_Work task_. Reproduce each record in the listing below exactly as written.

_Entries supplied_.
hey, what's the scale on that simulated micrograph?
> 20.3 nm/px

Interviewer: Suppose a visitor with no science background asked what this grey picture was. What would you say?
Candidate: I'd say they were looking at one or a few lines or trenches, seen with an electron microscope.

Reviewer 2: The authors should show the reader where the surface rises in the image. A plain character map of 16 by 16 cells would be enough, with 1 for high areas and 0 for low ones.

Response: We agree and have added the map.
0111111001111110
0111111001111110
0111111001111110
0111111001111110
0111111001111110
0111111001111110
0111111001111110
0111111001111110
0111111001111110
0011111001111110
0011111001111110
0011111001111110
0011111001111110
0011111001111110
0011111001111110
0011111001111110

_Your solution_.
hey, what's the scale on that simulated micrograph?
> 20.3 nm/px

Interviewer: Suppose a visitor with no science background asked what this grey picture was. What would you say?
Candidate: I'd say they were looking at one or a few lines or trenches, seen with an electron microscope.

Reviewer 2: The authors should show the reader where the surface rises in the image. A plain character map of 16 by 16 cells would be enough, with 1 for high areas and 0 for low ones.

Response: We agree and have added the map.
0111111001111110
0111111001111110
0111111001111110
0111111001111110
0111111001111110
0111111001111110
0111111001111110
0111111001111110
0111111001111110
0011111001111110
0011111001111110
0011111001111110
0011111001111110
0011111001111110
0011111001111110
0011111001111110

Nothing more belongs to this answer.